**Input data:**
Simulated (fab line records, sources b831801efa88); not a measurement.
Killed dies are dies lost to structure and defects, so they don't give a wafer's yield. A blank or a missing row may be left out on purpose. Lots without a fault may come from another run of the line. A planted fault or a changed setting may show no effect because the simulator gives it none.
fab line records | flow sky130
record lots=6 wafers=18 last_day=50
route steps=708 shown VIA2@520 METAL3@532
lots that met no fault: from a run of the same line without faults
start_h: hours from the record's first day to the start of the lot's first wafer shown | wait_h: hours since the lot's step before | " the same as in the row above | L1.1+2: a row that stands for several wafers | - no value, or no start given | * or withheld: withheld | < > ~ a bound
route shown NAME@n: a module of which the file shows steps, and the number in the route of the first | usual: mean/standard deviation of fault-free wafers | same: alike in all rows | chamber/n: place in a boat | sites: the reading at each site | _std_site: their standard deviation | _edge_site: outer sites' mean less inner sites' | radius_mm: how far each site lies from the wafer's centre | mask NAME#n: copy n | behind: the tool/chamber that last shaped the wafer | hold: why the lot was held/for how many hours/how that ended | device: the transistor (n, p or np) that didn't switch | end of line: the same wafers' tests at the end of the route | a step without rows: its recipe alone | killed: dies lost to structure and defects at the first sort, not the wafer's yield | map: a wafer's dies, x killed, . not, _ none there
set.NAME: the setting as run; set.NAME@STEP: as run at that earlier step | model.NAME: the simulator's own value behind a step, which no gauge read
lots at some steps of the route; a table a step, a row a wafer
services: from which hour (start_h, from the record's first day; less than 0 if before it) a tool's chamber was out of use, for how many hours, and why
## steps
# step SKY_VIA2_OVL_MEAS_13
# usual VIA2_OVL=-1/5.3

**Work item:** What you return should be the records above, repeated exactly.

**Exercise output:**
Simulated (fab line records, sources b831801efa88); not a measurement.
Killed dies are dies lost to structure and defects, so they don't give a wafer's yield. A blank or a missing row may be left out on purpose. Lots without a fault may come from another run of the line. A planted fault or a changed setting may show no effect because the simulator gives it none.
fab line records | flow sky130
record lots=6 wafers=18 last_day=50
route steps=708 shown VIA2@520 METAL3@532
lots that met no fault: from a run of the same line without faults
start_h: hours from the record's first day to the start of the lot's first wafer shown | wait_h: hours since the lot's step before | " the same as in the row above | L1.1+2: a row that stands for several wafers | - no value, or no start given | * or withheld: withheld | < > ~ a bound
route shown NAME@n: a module of which the file shows steps, and the number in the route of the first | usual: mean/standard deviation of fault-free wafers | same: alike in all rows | chamber/n: place in a boat | sites: the reading at each site | _std_site: their standard deviation | _edge_site: outer sites' mean less inner sites' | radius_mm: how far each site lies from the wafer's centre | mask NAME#n: copy n | behind: the tool/chamber that last shaped the wafer | hold: why the lot was held/for how many hours/how that ended | device: the transistor (n, p or np) that didn't switch | end of line: the same wafers' tests at the end of the route | a step without rows: its recipe alone | killed: dies lost to structure and defects at the first sort, not the wafer's yield | map: a wafer's dies, x killed, . not, _ none there
set.NAME: the setting as run; set.NAME@STEP: as run at that earlier step | model.NAME: the simulator's own value behind a step, which no gauge read
lots at some steps of the route; a table a step, a row a wafer
services: from which hour (start_h, from the record's first day; less than 0 if before it) a tool's chamber was out of use, for how many hours, and why
## steps
# step SKY_VIA2_OVL_MEAS_13
# usual VIA2_OVL=-1/5.3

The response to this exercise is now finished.